Material supplied:
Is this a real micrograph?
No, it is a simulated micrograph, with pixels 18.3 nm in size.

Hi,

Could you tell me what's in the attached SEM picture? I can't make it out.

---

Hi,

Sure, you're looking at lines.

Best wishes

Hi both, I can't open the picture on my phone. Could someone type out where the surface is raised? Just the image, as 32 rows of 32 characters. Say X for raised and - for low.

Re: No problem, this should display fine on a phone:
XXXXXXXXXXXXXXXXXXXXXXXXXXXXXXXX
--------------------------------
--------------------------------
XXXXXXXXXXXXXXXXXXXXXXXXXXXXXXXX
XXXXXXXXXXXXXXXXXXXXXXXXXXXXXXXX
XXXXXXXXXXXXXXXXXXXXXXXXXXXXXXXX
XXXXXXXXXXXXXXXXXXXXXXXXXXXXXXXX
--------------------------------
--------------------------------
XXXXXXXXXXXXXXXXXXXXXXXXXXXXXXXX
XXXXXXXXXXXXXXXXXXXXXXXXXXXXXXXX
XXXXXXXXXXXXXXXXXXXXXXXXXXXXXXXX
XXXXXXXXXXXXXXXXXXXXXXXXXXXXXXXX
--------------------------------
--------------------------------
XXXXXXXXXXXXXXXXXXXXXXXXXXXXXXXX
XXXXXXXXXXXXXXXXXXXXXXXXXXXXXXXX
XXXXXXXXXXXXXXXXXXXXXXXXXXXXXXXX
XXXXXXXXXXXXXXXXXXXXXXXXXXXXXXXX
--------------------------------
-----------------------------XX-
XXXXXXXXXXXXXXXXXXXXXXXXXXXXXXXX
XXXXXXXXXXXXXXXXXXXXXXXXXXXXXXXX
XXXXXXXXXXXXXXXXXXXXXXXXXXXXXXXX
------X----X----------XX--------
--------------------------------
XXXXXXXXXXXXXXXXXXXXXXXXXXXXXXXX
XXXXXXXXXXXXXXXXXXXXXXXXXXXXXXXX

Work request:
One stretch of the lines above is wanted, from the line that contains "No, it is a" through the line that contains "Hi both, I can't". Output it exactly.

Response:
No, it is a simulated micrograph, with pixels 18.3 nm in size.

Hi,

Could you tell me what's in the attached SEM picture? I can't make it out.

---

Hi,

Sure, you're looking at lines.

Best wishes

Hi both, I can't open the picture on my phone. Could someone type out where the surface is raised? Just the image, as 32 rows of 32 characters. Say X for raised and - for low.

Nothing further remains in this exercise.